### [REQUIRED ACTION]
Please output, without any change, the lines of the material below from the very first through the one with "The tool's own".

### [PROVIDED DATA]
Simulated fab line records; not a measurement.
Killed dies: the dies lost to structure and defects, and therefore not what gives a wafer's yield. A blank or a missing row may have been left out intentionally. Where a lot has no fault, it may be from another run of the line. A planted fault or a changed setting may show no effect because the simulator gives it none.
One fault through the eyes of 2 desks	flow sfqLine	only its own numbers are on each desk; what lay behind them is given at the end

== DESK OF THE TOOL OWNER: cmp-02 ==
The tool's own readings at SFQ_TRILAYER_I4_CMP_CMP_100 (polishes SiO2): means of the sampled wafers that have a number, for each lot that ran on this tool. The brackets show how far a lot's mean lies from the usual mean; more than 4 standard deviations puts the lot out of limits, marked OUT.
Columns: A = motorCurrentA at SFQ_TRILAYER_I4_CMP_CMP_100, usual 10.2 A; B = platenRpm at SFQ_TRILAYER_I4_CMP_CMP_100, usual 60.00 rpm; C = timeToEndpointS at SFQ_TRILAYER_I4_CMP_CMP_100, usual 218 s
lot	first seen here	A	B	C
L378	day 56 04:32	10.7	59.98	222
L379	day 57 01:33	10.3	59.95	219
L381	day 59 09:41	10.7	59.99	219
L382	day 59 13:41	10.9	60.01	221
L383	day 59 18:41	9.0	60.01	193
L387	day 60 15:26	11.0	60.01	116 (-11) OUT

### [EXERCISE RESPONSE]
Simulated fab line records; not a measurement.
Killed dies: the dies lost to structure and defects, and therefore not what gives a wafer's yield. A blank or a missing row may have been left out intentionally. Where a lot has no fault, it may be from another run of the line. A planted fault or a changed setting may show no effect because the simulator gives it none.
One fault through the eyes of 2 desks	flow sfqLine	only its own numbers are on each desk; what lay behind them is given at the end

== DESK OF THE TOOL OWNER: cmp-02 ==
The tool's own readings at SFQ_TRILAYER_I4_CMP_CMP_100 (polishes SiO2): means of the sampled wafers that have a number, for each lot that ran on this tool. The brackets show how far a lot's mean lies from the usual mean; more than 4 standard deviations puts the lot out of limits, marked OUT.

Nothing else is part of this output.